» **Work instruction**
Your answer must be the lines of the entries below, exactly as written, from the first line through the line containing "startH: hours from".

********
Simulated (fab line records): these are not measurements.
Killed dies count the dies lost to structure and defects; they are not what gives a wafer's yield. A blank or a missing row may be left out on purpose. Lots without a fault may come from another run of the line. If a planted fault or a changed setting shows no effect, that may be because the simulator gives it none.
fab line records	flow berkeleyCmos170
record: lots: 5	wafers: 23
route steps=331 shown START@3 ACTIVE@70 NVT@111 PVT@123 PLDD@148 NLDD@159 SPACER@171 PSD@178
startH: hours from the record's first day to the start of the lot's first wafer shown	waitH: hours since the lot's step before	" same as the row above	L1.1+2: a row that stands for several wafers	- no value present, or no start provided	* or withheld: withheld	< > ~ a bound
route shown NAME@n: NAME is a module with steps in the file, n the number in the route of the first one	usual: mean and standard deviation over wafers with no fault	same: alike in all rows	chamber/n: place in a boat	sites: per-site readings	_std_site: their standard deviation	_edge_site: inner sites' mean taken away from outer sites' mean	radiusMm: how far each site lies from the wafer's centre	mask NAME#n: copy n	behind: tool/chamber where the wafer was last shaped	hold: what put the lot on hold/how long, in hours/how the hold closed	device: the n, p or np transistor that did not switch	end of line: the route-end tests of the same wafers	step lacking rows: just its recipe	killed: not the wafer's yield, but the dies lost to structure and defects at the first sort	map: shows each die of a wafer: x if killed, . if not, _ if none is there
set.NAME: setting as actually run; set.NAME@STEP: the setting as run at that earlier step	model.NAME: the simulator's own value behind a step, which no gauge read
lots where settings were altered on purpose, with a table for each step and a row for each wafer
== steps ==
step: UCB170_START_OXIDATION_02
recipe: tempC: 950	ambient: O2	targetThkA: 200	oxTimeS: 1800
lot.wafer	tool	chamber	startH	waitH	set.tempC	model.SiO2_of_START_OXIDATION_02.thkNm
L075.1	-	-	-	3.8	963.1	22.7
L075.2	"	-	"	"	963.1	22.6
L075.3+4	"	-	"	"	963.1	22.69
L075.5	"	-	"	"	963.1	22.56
********

» **Task answer**
Simulated (fab line records): these are not measurements.
Killed dies count the dies lost to structure and defects; they are not what gives a wafer's yield. A blank or a missing row may be left out on purpose. Lots without a fault may come from another run of the line. If a planted fault or a changed setting shows no effect, that may be because the simulator gives it none.
fab line records	flow berkeleyCmos170
record: lots: 5	wafers: 23
route steps=331 shown START@3 ACTIVE@70 NVT@111 PVT@123 PLDD@148 NLDD@159 SPACER@171 PSD@178
startH: hours from the record's first day to the start of the lot's first wafer shown	waitH: hours since the lot's step before	" same as the row above	L1.1+2: a row that stands for several wafers	- no value present, or no start provided	* or withheld: withheld	< > ~ a bound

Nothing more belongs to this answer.